Set down the lines below exactly as they stand, please. Go from the first through the one containing "lots untouched by".

------

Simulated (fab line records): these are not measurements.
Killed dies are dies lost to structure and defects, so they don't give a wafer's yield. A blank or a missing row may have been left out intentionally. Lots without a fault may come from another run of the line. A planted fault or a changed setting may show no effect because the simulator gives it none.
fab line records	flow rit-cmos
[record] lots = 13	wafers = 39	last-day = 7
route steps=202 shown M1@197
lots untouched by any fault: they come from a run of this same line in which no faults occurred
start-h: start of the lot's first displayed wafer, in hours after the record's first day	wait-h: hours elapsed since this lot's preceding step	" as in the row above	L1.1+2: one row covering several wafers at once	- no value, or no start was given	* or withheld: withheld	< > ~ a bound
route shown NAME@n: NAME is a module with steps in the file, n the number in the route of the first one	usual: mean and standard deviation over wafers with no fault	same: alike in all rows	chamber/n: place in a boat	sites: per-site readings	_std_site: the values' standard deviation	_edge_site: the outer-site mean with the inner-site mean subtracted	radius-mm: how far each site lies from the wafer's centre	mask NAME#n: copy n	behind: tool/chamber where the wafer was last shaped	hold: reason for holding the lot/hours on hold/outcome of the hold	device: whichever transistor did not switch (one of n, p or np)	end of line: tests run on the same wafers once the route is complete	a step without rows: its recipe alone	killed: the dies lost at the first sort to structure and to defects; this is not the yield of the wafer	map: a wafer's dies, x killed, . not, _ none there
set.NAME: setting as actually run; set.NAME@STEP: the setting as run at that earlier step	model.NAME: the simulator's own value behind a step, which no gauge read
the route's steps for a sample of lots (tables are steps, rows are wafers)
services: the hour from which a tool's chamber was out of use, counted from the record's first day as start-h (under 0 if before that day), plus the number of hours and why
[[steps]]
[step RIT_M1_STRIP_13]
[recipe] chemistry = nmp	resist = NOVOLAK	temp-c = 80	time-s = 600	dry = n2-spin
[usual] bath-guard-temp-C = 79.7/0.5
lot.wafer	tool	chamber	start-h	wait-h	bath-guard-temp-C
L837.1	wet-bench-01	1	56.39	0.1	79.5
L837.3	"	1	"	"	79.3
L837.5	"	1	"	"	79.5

------

▶ Task solution:
Simulated (fab line records): these are not measurements.
Killed dies are dies lost to structure and defects, so they don't give a wafer's yield. A blank or a missing row may have been left out intentionally. Lots without a fault may come from another run of the line. A planted fault or a changed setting may show no effect because the simulator gives it none.
fab line records	flow rit-cmos
[record] lots = 13	wafers = 39	last-day = 7
route steps=202 shown M1@197
lots untouched by any fault: they come from a run of this same line in which no faults occurred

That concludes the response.